* [Work task]: Until the line containing "raised or low" has been reproduced, keep reproducing each line of the material below exactly, starting with the first.

──────── Dataset excerpts ────────

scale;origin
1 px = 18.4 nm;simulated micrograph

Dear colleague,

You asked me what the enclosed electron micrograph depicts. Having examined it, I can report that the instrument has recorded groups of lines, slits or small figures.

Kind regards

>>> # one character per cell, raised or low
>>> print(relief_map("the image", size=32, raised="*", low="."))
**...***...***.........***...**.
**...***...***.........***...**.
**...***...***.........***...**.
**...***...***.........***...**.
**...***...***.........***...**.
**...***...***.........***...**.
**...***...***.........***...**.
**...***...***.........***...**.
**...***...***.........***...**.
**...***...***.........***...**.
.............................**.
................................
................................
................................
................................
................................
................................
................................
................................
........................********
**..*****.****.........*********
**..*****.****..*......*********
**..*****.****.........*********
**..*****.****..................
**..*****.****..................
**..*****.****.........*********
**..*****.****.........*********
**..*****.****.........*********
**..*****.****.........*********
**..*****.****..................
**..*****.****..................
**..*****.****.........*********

────────

* [Answer space]:
scale;origin
1 px = 18.4 nm;simulated micrograph

Dear colleague,

You asked me what the enclosed electron micrograph depicts. Having examined it, I can report that the instrument has recorded groups of lines, slits or small figures.

Kind regards

>>> # one character per cell, raised or low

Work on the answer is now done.